**SOURCE MATERIAL:**
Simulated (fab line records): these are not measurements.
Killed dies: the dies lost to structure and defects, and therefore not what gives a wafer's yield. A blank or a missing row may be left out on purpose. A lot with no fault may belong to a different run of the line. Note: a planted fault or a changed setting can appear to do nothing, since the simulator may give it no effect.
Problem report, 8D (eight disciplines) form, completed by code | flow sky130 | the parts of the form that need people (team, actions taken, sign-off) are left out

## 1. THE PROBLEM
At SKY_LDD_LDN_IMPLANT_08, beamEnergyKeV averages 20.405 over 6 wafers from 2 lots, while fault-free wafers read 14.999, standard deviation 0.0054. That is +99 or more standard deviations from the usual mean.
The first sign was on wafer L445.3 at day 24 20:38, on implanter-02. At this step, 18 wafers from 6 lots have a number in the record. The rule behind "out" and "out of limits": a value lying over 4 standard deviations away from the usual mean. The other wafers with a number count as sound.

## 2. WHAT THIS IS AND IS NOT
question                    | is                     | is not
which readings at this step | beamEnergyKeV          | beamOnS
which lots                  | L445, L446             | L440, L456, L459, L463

**WORK INSTRUCTION:** The records above are to be duplicated exactly, every one of them.

**TASK SOLUTION:**
Simulated (fab line records): these are not measurements.
Killed dies: the dies lost to structure and defects, and therefore not what gives a wafer's yield. A blank or a missing row may be left out on purpose. A lot with no fault may belong to a different run of the line. Note: a planted fault or a changed setting can appear to do nothing, since the simulator may give it no effect.
Problem report, 8D (eight disciplines) form, completed by code | flow sky130 | the parts of the form that need people (team, actions taken, sign-off) are left out

## 1. THE PROBLEM
At SKY_LDD_LDN_IMPLANT_08, beamEnergyKeV averages 20.405 over 6 wafers from 2 lots, while fault-free wafers read 14.999, standard deviation 0.0054. That is +99 or more standard deviations from the usual mean.
The first sign was on wafer L445.3 at day 24 20:38, on implanter-02. At this step, 18 wafers from 6 lots have a number in the record. The rule behind "out" and "out of limits": a value lying over 4 standard deviations away from the usual mean. The other wafers with a number count as sound.

## 2. WHAT THIS IS AND IS NOT
question                    | is                     | is not
which readings at this step | beamEnergyKeV          | beamOnS
which lots                  | L445, L446             | L440, L456, L459, L463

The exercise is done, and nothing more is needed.